• [EXERCISE]: Reproduce the whole listing that follows, exactly as it stands.

• [PROVIDED RECORDS]:
━━━━━━━━━━━━━━━━━━━━━━━━━━━━━━

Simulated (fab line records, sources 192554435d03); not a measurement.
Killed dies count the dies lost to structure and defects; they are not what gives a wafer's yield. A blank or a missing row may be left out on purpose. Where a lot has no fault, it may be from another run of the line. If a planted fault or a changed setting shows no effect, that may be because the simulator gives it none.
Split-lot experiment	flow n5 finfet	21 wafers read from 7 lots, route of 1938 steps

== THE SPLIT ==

━━━━━━━━━━━━━━━━━━━━━━━━━━━━━━

• [ANSWER SECTION]:
Simulated (fab line records, sources 192554435d03); not a measurement.
Killed dies count the dies lost to structure and defects; they are not what gives a wafer's yield. A blank or a missing row may be left out on purpose. Where a lot has no fault, it may be from another run of the line. If a planted fault or a changed setting shows no effect, that may be because the simulator gives it none.
Split-lot experiment	flow n5 finfet	21 wafers read from 7 lots, route of 1938 steps

== THE SPLIT ==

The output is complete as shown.